■ RECORD EXTRACTS
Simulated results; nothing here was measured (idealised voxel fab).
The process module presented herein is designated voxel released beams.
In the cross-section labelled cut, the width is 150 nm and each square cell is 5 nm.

■ REQUIREMENT
The entries above must be output exactly, with every line preserved.

■ TASK RESULT
Simulated results; nothing here was measured (idealised voxel fab).
The process module presented herein is designated voxel released beams.
In the cross-section labelled cut, the width is 150 nm and each square cell is 5 nm.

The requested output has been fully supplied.